○ ○ ○ ○ ○ ○ ○

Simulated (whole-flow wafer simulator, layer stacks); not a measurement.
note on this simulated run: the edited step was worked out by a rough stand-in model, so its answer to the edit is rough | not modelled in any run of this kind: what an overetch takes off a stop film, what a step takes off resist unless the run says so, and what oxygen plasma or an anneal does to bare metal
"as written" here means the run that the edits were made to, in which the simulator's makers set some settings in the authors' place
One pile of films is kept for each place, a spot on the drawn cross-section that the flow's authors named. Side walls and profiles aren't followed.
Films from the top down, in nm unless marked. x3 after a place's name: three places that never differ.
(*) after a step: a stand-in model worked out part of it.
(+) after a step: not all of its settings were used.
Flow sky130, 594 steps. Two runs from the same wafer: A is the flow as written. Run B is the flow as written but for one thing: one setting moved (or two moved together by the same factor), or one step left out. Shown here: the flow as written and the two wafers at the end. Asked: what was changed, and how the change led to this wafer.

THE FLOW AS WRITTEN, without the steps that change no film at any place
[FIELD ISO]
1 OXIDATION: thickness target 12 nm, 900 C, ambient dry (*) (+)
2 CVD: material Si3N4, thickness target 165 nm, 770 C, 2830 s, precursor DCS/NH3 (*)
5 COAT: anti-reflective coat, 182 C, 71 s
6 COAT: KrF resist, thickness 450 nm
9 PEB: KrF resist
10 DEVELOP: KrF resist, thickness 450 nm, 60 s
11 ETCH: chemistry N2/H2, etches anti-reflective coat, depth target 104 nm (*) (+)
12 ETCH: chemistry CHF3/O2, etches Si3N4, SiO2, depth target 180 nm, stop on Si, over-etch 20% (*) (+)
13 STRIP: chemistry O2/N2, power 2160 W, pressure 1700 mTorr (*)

○ ○ ○ ○ ○ ○ ○

### Requirement
Transcribe, in full, each record that appears above.

### Your solution
Simulated (whole-flow wafer simulator, layer stacks); not a measurement.
note on this simulated run: the edited step was worked out by a rough stand-in model, so its answer to the edit is rough | not modelled in any run of this kind: what an overetch takes off a stop film, what a step takes off resist unless the run says so, and what oxygen plasma or an anneal does to bare metal
"as written" here means the run that the edits were made to, in which the simulator's makers set some settings in the authors' place
One pile of films is kept for each place, a spot on the drawn cross-section that the flow's authors named. Side walls and profiles aren't followed.
Films from the top down, in nm unless marked. x3 after a place's name: three places that never differ.
(*) after a step: a stand-in model worked out part of it.
(+) after a step: not all of its settings were used.
Flow sky130, 594 steps. Two runs from the same wafer: A is the flow as written. Run B is the flow as written but for one thing: one setting moved (or two moved together by the same factor), or one step left out. Shown here: the flow as written and the two wafers at the end. Asked: what was changed, and how the change led to this wafer.

THE FLOW AS WRITTEN, without the steps that change no film at any place
[FIELD ISO]
1 OXIDATION: thickness target 12 nm, 900 C, ambient dry (*) (+)
2 CVD: material Si3N4, thickness target 165 nm, 770 C, 2830 s, precursor DCS/NH3 (*)
5 COAT: anti-reflective coat, 182 C, 71 s
6 COAT: KrF resist, thickness 450 nm
9 PEB: KrF resist
10 DEVELOP: KrF resist, thickness 450 nm, 60 s
11 ETCH: chemistry N2/H2, etches anti-reflective coat, depth target 104 nm (*) (+)
12 ETCH: chemistry CHF3/O2, etches Si3N4, SiO2, depth target 180 nm, stop on Si, over-etch 20% (*) (+)
13 STRIP: chemistry O2/N2, power 2160 W, pressure 1700 mTorr (*)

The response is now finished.